========================

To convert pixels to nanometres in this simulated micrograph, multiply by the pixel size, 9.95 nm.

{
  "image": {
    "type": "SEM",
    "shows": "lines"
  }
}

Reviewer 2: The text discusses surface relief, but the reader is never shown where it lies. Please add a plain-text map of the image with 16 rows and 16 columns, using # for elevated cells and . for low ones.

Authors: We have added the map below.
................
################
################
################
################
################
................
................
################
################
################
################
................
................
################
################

========================

■ **Work task**: Your answer must be the lines above, unchanged, from the first one through the line that holds "Reviewer 2: The", inclusive, and no others.

■ **Worked solution**:
To convert pixels to nanometres in this simulated micrograph, multiply by the pixel size, 9.95 nm.

{
  "image": {
    "type": "SEM",
    "shows": "lines"
  }
}

Reviewer 2: The text discusses surface relief, but the reader is never shown where it lies. Please add a plain-text map of the image with 16 rows and 16 columns, using # for elevated cells and . for low ones.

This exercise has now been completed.